*** Information shown
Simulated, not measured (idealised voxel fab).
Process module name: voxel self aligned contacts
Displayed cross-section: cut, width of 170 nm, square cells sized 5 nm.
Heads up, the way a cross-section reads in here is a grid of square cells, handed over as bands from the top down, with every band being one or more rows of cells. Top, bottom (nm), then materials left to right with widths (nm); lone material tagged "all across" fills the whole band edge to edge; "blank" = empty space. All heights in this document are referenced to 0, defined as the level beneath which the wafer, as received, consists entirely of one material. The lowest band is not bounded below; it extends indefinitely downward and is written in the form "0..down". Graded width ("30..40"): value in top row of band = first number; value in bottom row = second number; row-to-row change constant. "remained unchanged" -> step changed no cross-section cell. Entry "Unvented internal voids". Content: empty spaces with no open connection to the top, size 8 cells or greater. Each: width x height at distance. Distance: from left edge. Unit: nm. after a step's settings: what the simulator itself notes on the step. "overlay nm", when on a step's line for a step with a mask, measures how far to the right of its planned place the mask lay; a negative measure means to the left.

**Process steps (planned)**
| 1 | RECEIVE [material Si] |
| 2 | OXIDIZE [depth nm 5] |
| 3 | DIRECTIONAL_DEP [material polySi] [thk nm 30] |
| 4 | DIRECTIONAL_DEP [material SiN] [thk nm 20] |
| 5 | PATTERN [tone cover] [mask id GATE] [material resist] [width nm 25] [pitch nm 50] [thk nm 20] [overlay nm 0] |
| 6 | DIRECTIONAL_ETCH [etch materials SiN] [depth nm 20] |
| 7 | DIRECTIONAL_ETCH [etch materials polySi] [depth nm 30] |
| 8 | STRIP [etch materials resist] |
******

» Assignment:
Every line of the listing needs to be written out exactly.

» Your response:
Simulated, not measured (idealised voxel fab).
Process module name: voxel self aligned contacts
Displayed cross-section: cut, width of 170 nm, square cells sized 5 nm.
Heads up, the way a cross-section reads in here is a grid of square cells, handed over as bands from the top down, with every band being one or more rows of cells. Top, bottom (nm), then materials left to right with widths (nm); lone material tagged "all across" fills the whole band edge to edge; "blank" = empty space. All heights in this document are referenced to 0, defined as the level beneath which the wafer, as received, consists entirely of one material. The lowest band is not bounded below; it extends indefinitely downward and is written in the form "0..down". Graded width ("30..40"): value in top row of band = first number; value in bottom row = second number; row-to-row change constant. "remained unchanged" -> step changed no cross-section cell. Entry "Unvented internal voids". Content: empty spaces with no open connection to the top, size 8 cells or greater. Each: width x height at distance. Distance: from left edge. Unit: nm. after a step's settings: what the simulator itself notes on the step. "overlay nm", when on a step's line for a step with a mask, measures how far to the right of its planned place the mask lay; a negative measure means to the left.

**Process steps (planned)**
| 1 | RECEIVE [material Si] |
| 2 | OXIDIZE [depth nm 5] |
| 3 | DIRECTIONAL_DEP [material polySi] [thk nm 30] |
| 4 | DIRECTIONAL_DEP [material SiN] [thk nm 20] |
| 5 | PATTERN [tone cover] [mask id GATE] [material resist] [width nm 25] [pitch nm 50] [thk nm 20] [overlay nm 0] |
| 6 | DIRECTIONAL_ETCH [etch materials SiN] [depth nm 20] |
| 7 | DIRECTIONAL_ETCH [etch materials polySi] [depth nm 30] |
| 8 | STRIP [etch materials resist] |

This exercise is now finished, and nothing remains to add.